------------------------------------------------------------
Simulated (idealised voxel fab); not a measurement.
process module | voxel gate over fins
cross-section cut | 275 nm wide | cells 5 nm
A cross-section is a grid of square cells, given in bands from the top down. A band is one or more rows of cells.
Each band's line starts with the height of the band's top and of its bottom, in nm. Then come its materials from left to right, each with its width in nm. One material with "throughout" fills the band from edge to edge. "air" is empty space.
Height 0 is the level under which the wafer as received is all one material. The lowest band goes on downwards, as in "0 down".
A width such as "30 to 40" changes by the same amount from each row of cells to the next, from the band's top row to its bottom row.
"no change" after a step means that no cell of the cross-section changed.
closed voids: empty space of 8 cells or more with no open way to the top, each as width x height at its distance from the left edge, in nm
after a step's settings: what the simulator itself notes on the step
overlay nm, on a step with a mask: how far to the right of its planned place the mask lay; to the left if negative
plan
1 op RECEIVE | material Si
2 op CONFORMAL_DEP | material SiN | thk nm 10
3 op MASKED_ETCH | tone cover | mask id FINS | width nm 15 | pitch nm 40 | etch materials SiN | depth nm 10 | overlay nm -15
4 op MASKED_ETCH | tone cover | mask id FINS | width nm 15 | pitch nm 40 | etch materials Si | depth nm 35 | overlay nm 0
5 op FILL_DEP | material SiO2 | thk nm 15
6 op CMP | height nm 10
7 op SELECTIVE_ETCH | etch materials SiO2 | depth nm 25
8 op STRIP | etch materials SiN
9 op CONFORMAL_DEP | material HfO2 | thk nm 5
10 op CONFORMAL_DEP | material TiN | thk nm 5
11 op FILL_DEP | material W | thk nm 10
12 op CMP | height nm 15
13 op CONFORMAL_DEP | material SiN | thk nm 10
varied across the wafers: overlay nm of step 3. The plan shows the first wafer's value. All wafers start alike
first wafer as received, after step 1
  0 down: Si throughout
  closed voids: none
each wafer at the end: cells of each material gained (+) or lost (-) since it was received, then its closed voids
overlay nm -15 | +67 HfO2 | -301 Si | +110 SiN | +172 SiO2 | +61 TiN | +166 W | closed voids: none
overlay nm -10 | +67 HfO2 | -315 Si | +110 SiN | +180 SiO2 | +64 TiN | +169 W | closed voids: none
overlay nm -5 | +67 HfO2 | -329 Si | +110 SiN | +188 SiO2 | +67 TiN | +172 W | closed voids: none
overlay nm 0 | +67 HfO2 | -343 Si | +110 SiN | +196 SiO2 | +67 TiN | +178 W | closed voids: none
------------------------------------------------------------

**Assignment**: All that belongs in the answer is an exact copy of the lines from the start of the records above through the line with "closed voids: empty".

**Task result**:
Simulated (idealised voxel fab); not a measurement.
process module | voxel gate over fins
cross-section cut | 275 nm wide | cells 5 nm
A cross-section is a grid of square cells, given in bands from the top down. A band is one or more rows of cells.
Each band's line starts with the height of the band's top and of its bottom, in nm. Then come its materials from left to right, each with its width in nm. One material with "throughout" fills the band from edge to edge. "air" is empty space.
Height 0 is the level under which the wafer as received is all one material. The lowest band goes on downwards, as in "0 down".
A width such as "30 to 40" changes by the same amount from each row of cells to the next, from the band's top row to its bottom row.
"no change" after a step means that no cell of the cross-section changed.
closed voids: empty space of 8 cells or more with no open way to the top, each as width x height at its distance from the left edge, in nm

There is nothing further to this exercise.